→ **Source information**
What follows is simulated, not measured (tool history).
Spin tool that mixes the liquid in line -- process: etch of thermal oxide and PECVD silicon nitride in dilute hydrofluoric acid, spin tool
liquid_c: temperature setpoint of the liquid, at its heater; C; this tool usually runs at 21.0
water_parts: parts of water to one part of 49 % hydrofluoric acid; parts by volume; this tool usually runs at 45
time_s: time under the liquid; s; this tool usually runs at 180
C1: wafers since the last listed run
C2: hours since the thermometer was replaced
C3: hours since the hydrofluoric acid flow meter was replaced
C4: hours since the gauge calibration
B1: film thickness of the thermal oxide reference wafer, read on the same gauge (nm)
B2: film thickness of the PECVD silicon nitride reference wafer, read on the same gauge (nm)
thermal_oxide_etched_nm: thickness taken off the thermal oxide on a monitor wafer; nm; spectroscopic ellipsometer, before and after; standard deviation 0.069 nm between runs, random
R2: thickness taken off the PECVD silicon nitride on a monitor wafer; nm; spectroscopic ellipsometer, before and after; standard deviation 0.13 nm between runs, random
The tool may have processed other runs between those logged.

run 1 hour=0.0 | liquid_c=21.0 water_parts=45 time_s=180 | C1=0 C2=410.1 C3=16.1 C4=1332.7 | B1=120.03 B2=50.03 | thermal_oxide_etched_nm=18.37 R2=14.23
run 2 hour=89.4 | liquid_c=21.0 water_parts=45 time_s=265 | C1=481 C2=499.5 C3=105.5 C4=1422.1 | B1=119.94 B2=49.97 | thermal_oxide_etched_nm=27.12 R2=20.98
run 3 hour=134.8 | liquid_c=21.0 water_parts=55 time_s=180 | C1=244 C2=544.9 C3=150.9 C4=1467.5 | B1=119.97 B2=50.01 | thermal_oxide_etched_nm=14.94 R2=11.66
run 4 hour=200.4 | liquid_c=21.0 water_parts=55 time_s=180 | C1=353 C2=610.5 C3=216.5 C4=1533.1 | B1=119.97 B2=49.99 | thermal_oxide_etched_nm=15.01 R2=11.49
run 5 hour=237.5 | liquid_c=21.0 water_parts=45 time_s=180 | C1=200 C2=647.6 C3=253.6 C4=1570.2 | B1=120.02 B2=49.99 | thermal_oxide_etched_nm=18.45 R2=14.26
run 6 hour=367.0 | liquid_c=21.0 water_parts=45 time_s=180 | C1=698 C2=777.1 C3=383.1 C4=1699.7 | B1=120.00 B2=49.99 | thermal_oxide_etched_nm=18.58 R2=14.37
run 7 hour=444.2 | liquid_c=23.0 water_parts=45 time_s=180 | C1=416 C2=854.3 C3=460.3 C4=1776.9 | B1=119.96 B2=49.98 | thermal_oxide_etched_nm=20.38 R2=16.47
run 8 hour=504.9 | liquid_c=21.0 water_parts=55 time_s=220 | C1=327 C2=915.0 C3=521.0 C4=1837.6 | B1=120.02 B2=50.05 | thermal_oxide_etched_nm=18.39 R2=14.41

→ **Assignment**
Restate, word for word, the listing above from its first line through the line that contains "Spin tool that", keeping both of those lines.

→ **Your response**
What follows is simulated, not measured (tool history).
Spin tool that mixes the liquid in line -- process: etch of thermal oxide and PECVD silicon nitride in dilute hydrofluoric acid, spin tool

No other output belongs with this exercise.